Each line from the start of the data below through the one containing "## PUT TOGETHER" must be reproduced exactly.

** Opening Source material block **

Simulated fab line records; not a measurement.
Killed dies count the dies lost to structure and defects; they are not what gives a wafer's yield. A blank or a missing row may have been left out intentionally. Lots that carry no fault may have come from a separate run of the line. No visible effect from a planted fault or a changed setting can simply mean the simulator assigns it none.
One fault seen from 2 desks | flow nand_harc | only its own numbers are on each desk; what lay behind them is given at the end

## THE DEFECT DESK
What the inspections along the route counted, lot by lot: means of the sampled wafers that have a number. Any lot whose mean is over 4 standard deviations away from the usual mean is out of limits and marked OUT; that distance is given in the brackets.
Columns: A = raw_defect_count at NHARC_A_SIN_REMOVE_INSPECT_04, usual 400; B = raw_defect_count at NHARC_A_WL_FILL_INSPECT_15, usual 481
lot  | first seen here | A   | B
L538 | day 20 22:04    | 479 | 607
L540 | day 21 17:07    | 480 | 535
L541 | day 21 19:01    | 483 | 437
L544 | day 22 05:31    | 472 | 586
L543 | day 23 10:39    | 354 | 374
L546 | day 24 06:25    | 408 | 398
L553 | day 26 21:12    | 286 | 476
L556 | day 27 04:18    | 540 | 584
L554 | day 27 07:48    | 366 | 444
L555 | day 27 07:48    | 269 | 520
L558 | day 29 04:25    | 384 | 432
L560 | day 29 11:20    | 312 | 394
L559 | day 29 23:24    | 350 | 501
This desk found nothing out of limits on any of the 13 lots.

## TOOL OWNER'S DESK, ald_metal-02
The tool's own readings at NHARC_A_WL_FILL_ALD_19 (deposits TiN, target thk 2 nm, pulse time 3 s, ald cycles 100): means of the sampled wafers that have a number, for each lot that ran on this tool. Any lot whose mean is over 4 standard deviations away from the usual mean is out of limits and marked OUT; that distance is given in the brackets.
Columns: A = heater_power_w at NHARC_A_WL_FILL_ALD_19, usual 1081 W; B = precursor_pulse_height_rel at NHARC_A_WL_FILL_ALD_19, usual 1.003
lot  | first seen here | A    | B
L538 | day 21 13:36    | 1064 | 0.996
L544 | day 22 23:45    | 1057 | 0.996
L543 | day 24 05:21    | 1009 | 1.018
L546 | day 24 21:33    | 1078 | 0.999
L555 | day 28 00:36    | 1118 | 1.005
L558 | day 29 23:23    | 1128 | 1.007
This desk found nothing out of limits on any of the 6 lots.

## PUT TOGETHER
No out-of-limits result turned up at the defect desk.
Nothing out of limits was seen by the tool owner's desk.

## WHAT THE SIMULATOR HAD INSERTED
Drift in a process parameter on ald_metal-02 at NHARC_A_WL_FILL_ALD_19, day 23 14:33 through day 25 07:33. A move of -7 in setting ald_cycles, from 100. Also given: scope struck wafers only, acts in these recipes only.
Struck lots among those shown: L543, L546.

** Closing Source material block **

Reply:
Simulated fab line records; not a measurement.
Killed dies count the dies lost to structure and defects; they are not what gives a wafer's yield. A blank or a missing row may have been left out intentionally. Lots that carry no fault may have come from a separate run of the line. No visible effect from a planted fault or a changed setting can simply mean the simulator assigns it none.
One fault seen from 2 desks | flow nand_harc | only its own numbers are on each desk; what lay behind them is given at the end

## THE DEFECT DESK
What the inspections along the route counted, lot by lot: means of the sampled wafers that have a number. Any lot whose mean is over 4 standard deviations away from the usual mean is out of limits and marked OUT; that distance is given in the brackets.
Columns: A = raw_defect_count at NHARC_A_SIN_REMOVE_INSPECT_04, usual 400; B = raw_defect_count at NHARC_A_WL_FILL_INSPECT_15, usual 481
lot  | first seen here | A   | B
L538 | day 20 22:04    | 479 | 607
L540 | day 21 17:07    | 480 | 535
L541 | day 21 19:01    | 483 | 437
L544 | day 22 05:31    | 472 | 586
L543 | day 23 10:39    | 354 | 374
L546 | day 24 06:25    | 408 | 398
L553 | day 26 21:12    | 286 | 476
L556 | day 27 04:18    | 540 | 584
L554 | day 27 07:48    | 366 | 444
L555 | day 27 07:48    | 269 | 520
L558 | day 29 04:25    | 384 | 432
L560 | day 29 11:20    | 312 | 394
L559 | day 29 23:24    | 350 | 501
This desk found nothing out of limits on any of the 13 lots.

## TOOL OWNER'S DESK, ald_metal-02
The tool's own readings at NHARC_A_WL_FILL_ALD_19 (deposits TiN, target thk 2 nm, pulse time 3 s, ald cycles 100): means of the sampled wafers that have a number, for each lot that ran on this tool. Any lot whose mean is over 4 standard deviations away from the usual mean is out of limits and marked OUT; that distance is given in the brackets.
Columns: A = heater_power_w at NHARC_A_WL_FILL_ALD_19, usual 1081 W; B = precursor_pulse_height_rel at NHARC_A_WL_FILL_ALD_19, usual 1.003
lot  | first seen here | A    | B
L538 | day 21 13:36    | 1064 | 0.996
L544 | day 22 23:45    | 1057 | 0.996
L543 | day 24 05:21    | 1009 | 1.018
L546 | day 24 21:33    | 1078 | 0.999
L555 | day 28 00:36    | 1118 | 1.005
L558 | day 29 23:23    | 1128 | 1.007
This desk found nothing out of limits on any of the 6 lots.

## PUT TOGETHER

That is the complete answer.